WORK ITEM:
Quote, with no changes, the lines that run from the top of the material to the line with "All sizes in nm.", both included.

PROVIDED MATERIAL:
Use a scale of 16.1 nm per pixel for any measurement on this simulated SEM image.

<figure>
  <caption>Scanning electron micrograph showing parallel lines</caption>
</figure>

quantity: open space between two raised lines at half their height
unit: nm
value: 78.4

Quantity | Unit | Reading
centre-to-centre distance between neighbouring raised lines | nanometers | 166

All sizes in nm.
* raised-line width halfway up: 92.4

WRITTEN REPLY:
Use a scale of 16.1 nm per pixel for any measurement on this simulated SEM image.

<figure>
  <caption>Scanning electron micrograph showing parallel lines</caption>
</figure>

quantity: open space between two raised lines at half their height
unit: nm
value: 78.4

Quantity | Unit | Reading
centre-to-centre distance between neighbouring raised lines | nanometers | 166

All sizes in nm.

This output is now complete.